- **Information shown**:
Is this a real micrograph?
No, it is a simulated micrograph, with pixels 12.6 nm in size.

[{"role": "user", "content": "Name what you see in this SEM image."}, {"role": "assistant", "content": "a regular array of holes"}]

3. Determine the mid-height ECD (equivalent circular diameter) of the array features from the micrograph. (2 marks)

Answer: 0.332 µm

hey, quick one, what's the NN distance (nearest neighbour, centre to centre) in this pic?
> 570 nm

- **Work task**:
Restate all of the data above. Match it word for word.

- **Your response**:
Is this a real micrograph?
No, it is a simulated micrograph, with pixels 12.6 nm in size.

[{"role": "user", "content": "Name what you see in this SEM image."}, {"role": "assistant", "content": "a regular array of holes"}]

3. Determine the mid-height ECD (equivalent circular diameter) of the array features from the micrograph. (2 marks)

Answer: 0.332 µm

hey, quick one, what's the NN distance (nearest neighbour, centre to centre) in this pic?
> 570 nm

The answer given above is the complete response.